**Work request**. Print each entry exactly, all the way through.

-- Data section follows --
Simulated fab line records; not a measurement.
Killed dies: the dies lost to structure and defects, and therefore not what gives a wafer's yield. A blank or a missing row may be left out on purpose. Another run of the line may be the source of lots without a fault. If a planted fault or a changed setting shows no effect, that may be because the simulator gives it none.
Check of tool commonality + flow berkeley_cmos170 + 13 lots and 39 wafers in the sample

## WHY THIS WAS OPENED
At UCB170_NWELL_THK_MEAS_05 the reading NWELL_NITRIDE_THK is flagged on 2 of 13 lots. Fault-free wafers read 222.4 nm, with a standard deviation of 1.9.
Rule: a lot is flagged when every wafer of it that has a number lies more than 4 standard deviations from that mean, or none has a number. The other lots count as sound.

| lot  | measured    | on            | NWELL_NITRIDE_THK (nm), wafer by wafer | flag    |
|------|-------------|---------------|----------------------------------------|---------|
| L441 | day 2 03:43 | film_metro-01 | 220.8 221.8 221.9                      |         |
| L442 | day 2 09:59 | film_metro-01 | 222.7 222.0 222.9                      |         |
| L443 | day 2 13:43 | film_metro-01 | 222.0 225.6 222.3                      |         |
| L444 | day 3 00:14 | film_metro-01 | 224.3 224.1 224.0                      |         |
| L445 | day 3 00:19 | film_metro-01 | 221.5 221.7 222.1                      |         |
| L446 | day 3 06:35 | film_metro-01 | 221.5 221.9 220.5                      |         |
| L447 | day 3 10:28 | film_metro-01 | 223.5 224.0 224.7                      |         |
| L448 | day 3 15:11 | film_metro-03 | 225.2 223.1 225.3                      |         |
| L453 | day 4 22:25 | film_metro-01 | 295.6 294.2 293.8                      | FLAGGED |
-- Data section concluded --

**Response**.
Simulated fab line records; not a measurement.
Killed dies: the dies lost to structure and defects, and therefore not what gives a wafer's yield. A blank or a missing row may be left out on purpose. Another run of the line may be the source of lots without a fault. If a planted fault or a changed setting shows no effect, that may be because the simulator gives it none.
Check of tool commonality + flow berkeley_cmos170 + 13 lots and 39 wafers in the sample

## WHY THIS WAS OPENED
At UCB170_NWELL_THK_MEAS_05 the reading NWELL_NITRIDE_THK is flagged on 2 of 13 lots. Fault-free wafers read 222.4 nm, with a standard deviation of 1.9.
Rule: a lot is flagged when every wafer of it that has a number lies more than 4 standard deviations from that mean, or none has a number. The other lots count as sound.

| lot  | measured    | on            | NWELL_NITRIDE_THK (nm), wafer by wafer | flag    |
|------|-------------|---------------|----------------------------------------|---------|
| L441 | day 2 03:43 | film_metro-01 | 220.8 221.8 221.9                      |         |
| L442 | day 2 09:59 | film_metro-01 | 222.7 222.0 222.9                      |         |
| L443 | day 2 13:43 | film_metro-01 | 222.0 225.6 222.3                      |         |
| L444 | day 3 00:14 | film_metro-01 | 224.3 224.1 224.0                      |         |
| L445 | day 3 00:19 | film_metro-01 | 221.5 221.7 222.1                      |         |
| L446 | day 3 06:35 | film_metro-01 | 221.5 221.9 220.5                      |         |
| L447 | day 3 10:28 | film_metro-01 | 223.5 224.0 224.7                      |         |
| L448 | day 3 15:11 | film_metro-03 | 225.2 223.1 225.3                      |         |
| L453 | day 4 22:25 | film_metro-01 | 295.6 294.2 293.8                      | FLAGGED |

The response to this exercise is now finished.